# [DATASET EXTRACT]
▼

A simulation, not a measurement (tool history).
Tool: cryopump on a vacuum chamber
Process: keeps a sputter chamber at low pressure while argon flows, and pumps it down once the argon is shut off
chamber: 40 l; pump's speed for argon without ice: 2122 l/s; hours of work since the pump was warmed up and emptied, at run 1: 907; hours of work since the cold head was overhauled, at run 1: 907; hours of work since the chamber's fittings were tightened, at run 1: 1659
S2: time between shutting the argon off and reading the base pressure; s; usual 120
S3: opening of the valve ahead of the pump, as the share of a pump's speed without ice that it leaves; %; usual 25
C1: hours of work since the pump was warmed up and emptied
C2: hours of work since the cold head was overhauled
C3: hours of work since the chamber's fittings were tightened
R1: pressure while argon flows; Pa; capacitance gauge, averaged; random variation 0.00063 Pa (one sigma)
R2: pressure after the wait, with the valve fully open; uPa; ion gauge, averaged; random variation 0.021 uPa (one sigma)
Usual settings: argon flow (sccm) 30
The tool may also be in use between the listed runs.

▲

# [EXERCISE]
Render every record verbatim. Nothing should be left out.

# [WRITTEN REPLY]
A simulation, not a measurement (tool history).
Tool: cryopump on a vacuum chamber
Process: keeps a sputter chamber at low pressure while argon flows, and pumps it down once the argon is shut off
chamber: 40 l; pump's speed for argon without ice: 2122 l/s; hours of work since the pump was warmed up and emptied, at run 1: 907; hours of work since the cold head was overhauled, at run 1: 907; hours of work since the chamber's fittings were tightened, at run 1: 1659
S2: time between shutting the argon off and reading the base pressure; s; usual 120
S3: opening of the valve ahead of the pump, as the share of a pump's speed without ice that it leaves; %; usual 25
C1: hours of work since the pump was warmed up and emptied
C2: hours of work since the cold head was overhauled
C3: hours of work since the chamber's fittings were tightened
R1: pressure while argon flows; Pa; capacitance gauge, averaged; random variation 0.00063 Pa (one sigma)
R2: pressure after the wait, with the valve fully open; uPa; ion gauge, averaged; random variation 0.021 uPa (one sigma)
Usual settings: argon flow (sccm) 30
The tool may also be in use between the listed runs.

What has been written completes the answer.